▸ **WORK ORDER**: The data below calls for an exact copy.

[[ RECORD EXCERPTS, beginning ]]
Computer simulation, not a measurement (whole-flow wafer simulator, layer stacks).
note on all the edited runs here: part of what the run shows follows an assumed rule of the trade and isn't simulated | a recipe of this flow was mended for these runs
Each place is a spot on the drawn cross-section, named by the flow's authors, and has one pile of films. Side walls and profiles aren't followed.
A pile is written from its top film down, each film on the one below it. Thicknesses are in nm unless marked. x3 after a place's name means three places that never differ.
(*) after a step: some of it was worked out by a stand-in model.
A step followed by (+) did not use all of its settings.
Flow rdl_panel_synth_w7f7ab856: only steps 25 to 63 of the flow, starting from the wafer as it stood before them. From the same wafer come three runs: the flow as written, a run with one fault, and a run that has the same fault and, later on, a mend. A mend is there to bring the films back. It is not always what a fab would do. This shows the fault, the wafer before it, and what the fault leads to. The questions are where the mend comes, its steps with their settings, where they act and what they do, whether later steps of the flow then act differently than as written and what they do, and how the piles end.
[[ RECORD EXCERPTS, end ]]

▸ **WRITTEN SOLUTION**:
Computer simulation, not a measurement (whole-flow wafer simulator, layer stacks).
note on all the edited runs here: part of what the run shows follows an assumed rule of the trade and isn't simulated | a recipe of this flow was mended for these runs
Each place is a spot on the drawn cross-section, named by the flow's authors, and has one pile of films. Side walls and profiles aren't followed.
A pile is written from its top film down, each film on the one below it. Thicknesses are in nm unless marked. x3 after a place's name means three places that never differ.
(*) after a step: some of it was worked out by a stand-in model.
A step followed by (+) did not use all of its settings.
Flow rdl_panel_synth_w7f7ab856: only steps 25 to 63 of the flow, starting from the wafer as it stood before them. From the same wafer come three runs: the flow as written, a run with one fault, and a run that has the same fault and, later on, a mend. A mend is there to bring the films back. It is not always what a fab would do. This shows the fault, the wafer before it, and what the fault leads to. The questions are where the mend comes, its steps with their settings, where they act and what they do, whether later steps of the flow then act differently than as written and what they do, and how the piles end.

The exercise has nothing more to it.